## Work order
All of the data below is to be written out again exactly.

── Provided records ──

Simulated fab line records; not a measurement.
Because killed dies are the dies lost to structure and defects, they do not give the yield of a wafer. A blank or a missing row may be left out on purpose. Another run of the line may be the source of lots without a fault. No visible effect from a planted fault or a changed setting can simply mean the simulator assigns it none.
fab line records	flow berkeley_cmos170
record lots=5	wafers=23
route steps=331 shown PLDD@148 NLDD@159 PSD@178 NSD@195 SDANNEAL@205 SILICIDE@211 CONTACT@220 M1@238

───

## Your response
Simulated fab line records; not a measurement.
Because killed dies are the dies lost to structure and defects, they do not give the yield of a wafer. A blank or a missing row may be left out on purpose. Another run of the line may be the source of lots without a fault. No visible effect from a planted fault or a changed setting can simply mean the simulator assigns it none.
fab line records	flow berkeley_cmos170
record lots=5	wafers=23
route steps=331 shown PLDD@148 NLDD@159 PSD@178 NSD@195 SDANNEAL@205 SILICIDE@211 CONTACT@220 M1@238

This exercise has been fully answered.